====================
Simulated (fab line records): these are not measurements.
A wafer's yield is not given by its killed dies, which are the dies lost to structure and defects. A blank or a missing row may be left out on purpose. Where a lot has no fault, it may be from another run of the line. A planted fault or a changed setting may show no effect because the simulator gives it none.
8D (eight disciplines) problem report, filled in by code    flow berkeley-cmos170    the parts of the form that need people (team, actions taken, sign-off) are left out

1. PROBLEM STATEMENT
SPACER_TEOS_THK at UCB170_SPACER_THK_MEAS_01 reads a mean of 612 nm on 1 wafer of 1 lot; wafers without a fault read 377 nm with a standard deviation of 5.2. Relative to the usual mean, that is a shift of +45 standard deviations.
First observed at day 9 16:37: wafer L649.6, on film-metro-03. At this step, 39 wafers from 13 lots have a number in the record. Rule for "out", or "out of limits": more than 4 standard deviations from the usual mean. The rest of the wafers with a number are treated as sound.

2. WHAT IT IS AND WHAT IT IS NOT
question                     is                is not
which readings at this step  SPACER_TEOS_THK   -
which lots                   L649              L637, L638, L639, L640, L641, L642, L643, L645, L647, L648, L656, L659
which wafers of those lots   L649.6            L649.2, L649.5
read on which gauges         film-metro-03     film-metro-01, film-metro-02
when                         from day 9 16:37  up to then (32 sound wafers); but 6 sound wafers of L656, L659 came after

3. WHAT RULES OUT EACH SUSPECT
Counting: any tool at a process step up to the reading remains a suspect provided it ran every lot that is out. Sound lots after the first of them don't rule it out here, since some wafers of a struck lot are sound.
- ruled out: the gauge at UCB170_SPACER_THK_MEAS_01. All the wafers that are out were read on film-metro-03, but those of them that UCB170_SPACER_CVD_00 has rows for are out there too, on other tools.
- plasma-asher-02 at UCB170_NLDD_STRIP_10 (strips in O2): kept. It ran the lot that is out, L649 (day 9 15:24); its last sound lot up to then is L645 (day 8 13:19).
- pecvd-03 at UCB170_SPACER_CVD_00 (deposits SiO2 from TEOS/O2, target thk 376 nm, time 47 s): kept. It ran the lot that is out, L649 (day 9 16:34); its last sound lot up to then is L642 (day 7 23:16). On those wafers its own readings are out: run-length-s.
====================

* Work order *
Take the lines from the start of the records through the line holding "1. PROBLEM STATEMENT", both included, and please print them exactly, with nothing else.

* Exercise result *
Simulated (fab line records): these are not measurements.
A wafer's yield is not given by its killed dies, which are the dies lost to structure and defects. A blank or a missing row may be left out on purpose. Where a lot has no fault, it may be from another run of the line. A planted fault or a changed setting may show no effect because the simulator gives it none.
8D (eight disciplines) problem report, filled in by code    flow berkeley-cmos170    the parts of the form that need people (team, actions taken, sign-off) are left out

1. PROBLEM STATEMENT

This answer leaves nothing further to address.